BEGIN

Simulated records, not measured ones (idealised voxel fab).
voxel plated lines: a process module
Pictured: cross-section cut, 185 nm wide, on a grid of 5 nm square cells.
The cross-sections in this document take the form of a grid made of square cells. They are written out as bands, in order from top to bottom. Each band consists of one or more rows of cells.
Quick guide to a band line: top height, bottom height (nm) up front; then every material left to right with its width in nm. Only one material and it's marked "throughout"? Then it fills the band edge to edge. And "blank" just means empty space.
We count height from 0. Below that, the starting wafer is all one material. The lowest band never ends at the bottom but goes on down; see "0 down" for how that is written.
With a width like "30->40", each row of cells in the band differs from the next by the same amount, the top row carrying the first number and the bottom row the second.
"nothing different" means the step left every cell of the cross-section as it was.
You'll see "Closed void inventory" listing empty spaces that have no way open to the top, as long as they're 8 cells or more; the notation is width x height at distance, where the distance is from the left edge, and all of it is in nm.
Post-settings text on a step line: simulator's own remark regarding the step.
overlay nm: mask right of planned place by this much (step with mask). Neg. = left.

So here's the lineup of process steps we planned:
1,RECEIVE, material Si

END

● **Work order**
The records above should be given again in full, exactly as written.

● **Exercise output**
Simulated records, not measured ones (idealised voxel fab).
voxel plated lines: a process module
Pictured: cross-section cut, 185 nm wide, on a grid of 5 nm square cells.
The cross-sections in this document take the form of a grid made of square cells. They are written out as bands, in order from top to bottom. Each band consists of one or more rows of cells.
Quick guide to a band line: top height, bottom height (nm) up front; then every material left to right with its width in nm. Only one material and it's marked "throughout"? Then it fills the band edge to edge. And "blank" just means empty space.
We count height from 0. Below that, the starting wafer is all one material. The lowest band never ends at the bottom but goes on down; see "0 down" for how that is written.
With a width like "30->40", each row of cells in the band differs from the next by the same amount, the top row carrying the first number and the bottom row the second.
"nothing different" means the step left every cell of the cross-section as it was.
You'll see "Closed void inventory" listing empty spaces that have no way open to the top, as long as they're 8 cells or more; the notation is width x height at distance, where the distance is from the left edge, and all of it is in nm.
Post-settings text on a step line: simulator's own remark regarding the step.
overlay nm: mask right of planned place by this much (step with mask). Neg. = left.

So here's the lineup of process steps we planned:
1,RECEIVE, material Si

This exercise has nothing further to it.